** ASSIGNMENT **
Reproduce the top of the data verbatim, through and including the line that contains "A wafer's yield".

** SUPPLIED ENTRIES **
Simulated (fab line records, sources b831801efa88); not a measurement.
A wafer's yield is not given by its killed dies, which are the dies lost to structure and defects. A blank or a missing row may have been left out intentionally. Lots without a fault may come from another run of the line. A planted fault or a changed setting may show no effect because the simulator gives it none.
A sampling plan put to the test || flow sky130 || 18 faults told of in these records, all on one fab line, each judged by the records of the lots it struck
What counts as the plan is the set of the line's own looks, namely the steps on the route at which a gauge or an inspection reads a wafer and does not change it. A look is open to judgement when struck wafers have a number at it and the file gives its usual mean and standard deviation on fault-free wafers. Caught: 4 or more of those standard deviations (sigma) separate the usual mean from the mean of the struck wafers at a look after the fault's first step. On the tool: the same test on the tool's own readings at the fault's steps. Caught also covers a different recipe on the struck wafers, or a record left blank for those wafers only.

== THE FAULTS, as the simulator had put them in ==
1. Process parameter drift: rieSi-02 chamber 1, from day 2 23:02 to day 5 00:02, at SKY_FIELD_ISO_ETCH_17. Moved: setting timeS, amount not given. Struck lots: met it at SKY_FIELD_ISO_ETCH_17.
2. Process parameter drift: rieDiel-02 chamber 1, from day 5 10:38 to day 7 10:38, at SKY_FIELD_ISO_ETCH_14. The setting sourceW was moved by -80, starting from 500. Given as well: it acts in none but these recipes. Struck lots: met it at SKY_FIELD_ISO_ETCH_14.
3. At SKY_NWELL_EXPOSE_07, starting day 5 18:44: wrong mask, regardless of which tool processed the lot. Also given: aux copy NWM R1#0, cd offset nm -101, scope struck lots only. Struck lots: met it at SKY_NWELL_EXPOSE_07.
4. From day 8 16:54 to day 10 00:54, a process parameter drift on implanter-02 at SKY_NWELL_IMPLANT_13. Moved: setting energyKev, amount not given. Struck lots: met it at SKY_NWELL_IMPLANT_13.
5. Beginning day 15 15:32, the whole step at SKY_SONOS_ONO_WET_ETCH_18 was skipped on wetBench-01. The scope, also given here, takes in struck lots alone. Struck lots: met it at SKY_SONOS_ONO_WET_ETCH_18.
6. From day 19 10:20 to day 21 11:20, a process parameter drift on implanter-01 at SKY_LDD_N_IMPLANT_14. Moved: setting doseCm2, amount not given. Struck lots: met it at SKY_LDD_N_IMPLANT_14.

** EXERCISE ANSWER **
Simulated (fab line records, sources b831801efa88); not a measurement.
A wafer's yield is not given by its killed dies, which are the dies lost to structure and defects. A blank or a missing row may have been left out intentionally. Lots without a fault may come from another run of the line. A planted fault or a changed setting may show no effect because the simulator gives it none.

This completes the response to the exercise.